+++ Extracted records +++
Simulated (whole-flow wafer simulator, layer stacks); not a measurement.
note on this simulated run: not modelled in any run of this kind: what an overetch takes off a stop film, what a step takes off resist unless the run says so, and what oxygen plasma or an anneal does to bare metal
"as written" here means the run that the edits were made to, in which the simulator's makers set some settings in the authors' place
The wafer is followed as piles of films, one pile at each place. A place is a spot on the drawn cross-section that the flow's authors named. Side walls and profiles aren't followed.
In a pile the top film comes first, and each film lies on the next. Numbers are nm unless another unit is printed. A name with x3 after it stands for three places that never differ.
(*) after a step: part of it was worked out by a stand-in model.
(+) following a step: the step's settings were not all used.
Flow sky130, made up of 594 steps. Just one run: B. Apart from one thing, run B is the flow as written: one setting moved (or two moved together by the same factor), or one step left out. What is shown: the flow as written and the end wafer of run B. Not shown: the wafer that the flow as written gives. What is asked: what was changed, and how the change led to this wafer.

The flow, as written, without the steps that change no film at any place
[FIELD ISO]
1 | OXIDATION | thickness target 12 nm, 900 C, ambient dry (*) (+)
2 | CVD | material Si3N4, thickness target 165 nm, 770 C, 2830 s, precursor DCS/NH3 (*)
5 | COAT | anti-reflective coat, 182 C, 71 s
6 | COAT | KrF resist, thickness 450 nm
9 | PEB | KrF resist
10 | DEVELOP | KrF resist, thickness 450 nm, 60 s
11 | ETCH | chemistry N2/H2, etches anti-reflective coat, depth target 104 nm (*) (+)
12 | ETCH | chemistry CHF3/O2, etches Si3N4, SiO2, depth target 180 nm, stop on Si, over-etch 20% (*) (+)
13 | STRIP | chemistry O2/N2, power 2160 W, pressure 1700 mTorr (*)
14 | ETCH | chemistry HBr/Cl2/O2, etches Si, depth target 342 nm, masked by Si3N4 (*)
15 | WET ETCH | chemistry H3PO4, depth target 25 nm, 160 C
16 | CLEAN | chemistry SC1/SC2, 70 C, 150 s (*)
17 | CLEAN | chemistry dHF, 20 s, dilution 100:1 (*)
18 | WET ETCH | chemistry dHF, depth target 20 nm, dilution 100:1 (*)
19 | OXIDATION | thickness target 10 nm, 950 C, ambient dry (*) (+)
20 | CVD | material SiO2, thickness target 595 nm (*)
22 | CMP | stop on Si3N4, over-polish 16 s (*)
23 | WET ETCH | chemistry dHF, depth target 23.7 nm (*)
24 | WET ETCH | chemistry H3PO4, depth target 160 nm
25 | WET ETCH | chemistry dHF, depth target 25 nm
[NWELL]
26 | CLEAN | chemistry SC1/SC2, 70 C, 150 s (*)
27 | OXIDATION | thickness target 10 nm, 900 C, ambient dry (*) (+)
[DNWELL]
+++

Work request | In the entries above, find the line with "24 | WET ETCH" and the line with "27 | OXIDATION", then set down exactly those two and every line between them, nothing else.

Task response |
24 | WET ETCH | chemistry H3PO4, depth target 160 nm
25 | WET ETCH | chemistry dHF, depth target 25 nm
[NWELL]
26 | CLEAN | chemistry SC1/SC2, 70 C, 150 s (*)
27 | OXIDATION | thickness target 10 nm, 900 C, ambient dry (*) (+)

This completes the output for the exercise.